#### Work task
Please return, with no alterations, the lines below from the very first through the one that contains "Flow gf180mcu: 472".

#### Extracted information

[Start of section]

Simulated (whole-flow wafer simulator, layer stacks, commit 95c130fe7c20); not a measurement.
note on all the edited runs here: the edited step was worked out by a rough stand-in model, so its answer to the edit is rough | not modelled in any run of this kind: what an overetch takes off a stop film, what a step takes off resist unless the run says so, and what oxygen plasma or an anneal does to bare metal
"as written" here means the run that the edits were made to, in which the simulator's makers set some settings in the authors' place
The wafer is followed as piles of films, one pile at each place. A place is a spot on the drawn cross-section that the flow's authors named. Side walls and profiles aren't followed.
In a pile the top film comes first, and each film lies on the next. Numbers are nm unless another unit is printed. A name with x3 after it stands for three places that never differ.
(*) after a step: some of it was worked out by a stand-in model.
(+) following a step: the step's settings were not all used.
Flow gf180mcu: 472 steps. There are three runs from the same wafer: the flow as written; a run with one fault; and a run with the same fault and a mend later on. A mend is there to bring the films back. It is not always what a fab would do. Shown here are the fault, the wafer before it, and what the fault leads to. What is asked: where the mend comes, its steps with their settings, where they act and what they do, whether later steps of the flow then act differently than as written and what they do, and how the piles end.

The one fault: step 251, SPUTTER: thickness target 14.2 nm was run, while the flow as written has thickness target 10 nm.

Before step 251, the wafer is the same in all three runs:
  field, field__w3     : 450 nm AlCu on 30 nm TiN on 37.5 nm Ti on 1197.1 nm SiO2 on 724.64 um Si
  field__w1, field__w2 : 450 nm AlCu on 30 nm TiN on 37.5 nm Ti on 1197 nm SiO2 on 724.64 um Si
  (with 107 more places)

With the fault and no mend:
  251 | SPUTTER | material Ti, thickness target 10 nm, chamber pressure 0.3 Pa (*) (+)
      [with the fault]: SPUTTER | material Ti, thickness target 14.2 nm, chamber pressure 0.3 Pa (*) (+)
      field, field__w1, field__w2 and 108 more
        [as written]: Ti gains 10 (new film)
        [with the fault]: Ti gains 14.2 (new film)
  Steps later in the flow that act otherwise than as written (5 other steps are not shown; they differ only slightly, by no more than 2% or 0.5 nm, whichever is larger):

[End of section]

#### Exercise response
Simulated (whole-flow wafer simulator, layer stacks, commit 95c130fe7c20); not a measurement.
note on all the edited runs here: the edited step was worked out by a rough stand-in model, so its answer to the edit is rough | not modelled in any run of this kind: what an overetch takes off a stop film, what a step takes off resist unless the run says so, and what oxygen plasma or an anneal does to bare metal
"as written" here means the run that the edits were made to, in which the simulator's makers set some settings in the authors' place
The wafer is followed as piles of films, one pile at each place. A place is a spot on the drawn cross-section that the flow's authors named. Side walls and profiles aren't followed.
In a pile the top film comes first, and each film lies on the next. Numbers are nm unless another unit is printed. A name with x3 after it stands for three places that never differ.
(*) after a step: some of it was worked out by a stand-in model.
(+) following a step: the step's settings were not all used.
Flow gf180mcu: 472 steps. There are three runs from the same wafer: the flow as written; a run with one fault; and a run with the same fault and a mend later on. A mend is there to bring the films back. It is not always what a fab would do. Shown here are the fault, the wafer before it, and what the fault leads to. What is asked: where the mend comes, its steps with their settings, where they act and what they do, whether later steps of the flow then act differently than as written and what they do, and how the piles end.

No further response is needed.